ASSIGNED TASK - Reproduce exactly the lines from the top of the records below through the line holding "1 OXIDATION: thickness".

INFORMATION SHOWN -

────────────────────────────────────────

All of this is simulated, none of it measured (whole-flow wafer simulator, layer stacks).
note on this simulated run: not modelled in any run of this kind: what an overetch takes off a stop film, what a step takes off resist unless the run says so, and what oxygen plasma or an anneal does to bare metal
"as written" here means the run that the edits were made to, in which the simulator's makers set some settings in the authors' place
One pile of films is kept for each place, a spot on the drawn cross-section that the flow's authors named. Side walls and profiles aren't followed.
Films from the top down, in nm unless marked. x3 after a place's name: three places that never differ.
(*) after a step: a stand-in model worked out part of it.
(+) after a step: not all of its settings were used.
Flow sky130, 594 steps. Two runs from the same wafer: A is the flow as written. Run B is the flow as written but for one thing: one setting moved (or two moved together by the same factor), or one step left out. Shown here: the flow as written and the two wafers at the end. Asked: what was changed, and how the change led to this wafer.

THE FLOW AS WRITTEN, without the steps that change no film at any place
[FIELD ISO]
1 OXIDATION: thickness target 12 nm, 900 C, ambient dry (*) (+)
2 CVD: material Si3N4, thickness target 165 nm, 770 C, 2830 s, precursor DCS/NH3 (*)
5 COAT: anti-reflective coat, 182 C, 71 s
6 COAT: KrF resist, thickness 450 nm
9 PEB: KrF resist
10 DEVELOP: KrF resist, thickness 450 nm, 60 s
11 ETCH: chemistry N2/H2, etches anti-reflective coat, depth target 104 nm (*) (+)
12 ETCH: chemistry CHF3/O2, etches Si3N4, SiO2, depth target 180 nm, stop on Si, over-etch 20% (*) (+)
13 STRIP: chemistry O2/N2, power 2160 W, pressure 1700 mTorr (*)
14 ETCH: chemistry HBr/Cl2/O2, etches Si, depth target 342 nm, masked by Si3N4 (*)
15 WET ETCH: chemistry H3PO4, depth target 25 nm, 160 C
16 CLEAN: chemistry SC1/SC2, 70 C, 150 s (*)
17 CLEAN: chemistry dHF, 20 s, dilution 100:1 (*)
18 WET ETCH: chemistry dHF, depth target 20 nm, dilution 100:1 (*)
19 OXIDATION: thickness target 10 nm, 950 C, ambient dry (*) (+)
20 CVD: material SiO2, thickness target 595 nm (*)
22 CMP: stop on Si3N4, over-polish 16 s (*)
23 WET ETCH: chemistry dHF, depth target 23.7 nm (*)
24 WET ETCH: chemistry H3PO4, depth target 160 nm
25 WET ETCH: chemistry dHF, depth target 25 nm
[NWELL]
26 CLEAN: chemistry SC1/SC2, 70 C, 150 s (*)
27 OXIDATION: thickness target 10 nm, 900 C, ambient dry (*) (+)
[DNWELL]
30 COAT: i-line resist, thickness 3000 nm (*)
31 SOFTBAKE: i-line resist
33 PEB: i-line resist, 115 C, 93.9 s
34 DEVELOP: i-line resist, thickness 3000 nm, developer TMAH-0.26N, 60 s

────────────────────────────────────────

ANSWER SECTION -
All of this is simulated, none of it measured (whole-flow wafer simulator, layer stacks).
note on this simulated run: not modelled in any run of this kind: what an overetch takes off a stop film, what a step takes off resist unless the run says so, and what oxygen plasma or an anneal does to bare metal
"as written" here means the run that the edits were made to, in which the simulator's makers set some settings in the authors' place
One pile of films is kept for each place, a spot on the drawn cross-section that the flow's authors named. Side walls and profiles aren't followed.
Films from the top down, in nm unless marked. x3 after a place's name: three places that never differ.
(*) after a step: a stand-in model worked out part of it.
(+) after a step: not all of its settings were used.
Flow sky130, 594 steps. Two runs from the same wafer: A is the flow as written. Run B is the flow as written but for one thing: one setting moved (or two moved together by the same factor), or one step left out. Shown here: the flow as written and the two wafers at the end. Asked: what was changed, and how the change led to this wafer.

THE FLOW AS WRITTEN, without the steps that change no film at any place
[FIELD ISO]
1 OXIDATION: thickness target 12 nm, 900 C, ambient dry (*) (+)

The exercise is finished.